> _Dataset extract_
--- START ---

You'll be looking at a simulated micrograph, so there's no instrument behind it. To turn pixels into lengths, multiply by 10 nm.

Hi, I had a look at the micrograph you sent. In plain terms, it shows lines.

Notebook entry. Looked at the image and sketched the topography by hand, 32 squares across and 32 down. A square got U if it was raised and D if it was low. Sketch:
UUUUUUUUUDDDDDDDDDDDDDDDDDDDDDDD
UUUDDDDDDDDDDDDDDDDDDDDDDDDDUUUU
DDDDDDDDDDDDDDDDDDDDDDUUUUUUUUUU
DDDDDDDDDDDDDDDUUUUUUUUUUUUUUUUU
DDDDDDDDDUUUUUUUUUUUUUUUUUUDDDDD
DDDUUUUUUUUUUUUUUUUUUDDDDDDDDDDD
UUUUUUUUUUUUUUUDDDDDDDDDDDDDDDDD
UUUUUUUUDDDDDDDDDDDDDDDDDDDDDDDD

--- END ---

> _Exercise_
Set down exactly the lines that begin the records and continue through the line bearing "UUUUUUUUUUUUUUUDDDDDDDDDDDDDDDDD"; include both ends.

> _Response_
You'll be looking at a simulated micrograph, so there's no instrument behind it. To turn pixels into lengths, multiply by 10 nm.

Hi, I had a look at the micrograph you sent. In plain terms, it shows lines.

Notebook entry. Looked at the image and sketched the topography by hand, 32 squares across and 32 down. A square got U if it was raised and D if it was low. Sketch:
UUUUUUUUUDDDDDDDDDDDDDDDDDDDDDDD
UUUDDDDDDDDDDDDDDDDDDDDDDDDDUUUU
DDDDDDDDDDDDDDDDDDDDDDUUUUUUUUUU
DDDDDDDDDDDDDDDUUUUUUUUUUUUUUUUU
DDDDDDDDDUUUUUUUUUUUUUUUUUUDDDDD
DDDUUUUUUUUUUUUUUUUUUDDDDDDDDDDD
UUUUUUUUUUUUUUUDDDDDDDDDDDDDDDDD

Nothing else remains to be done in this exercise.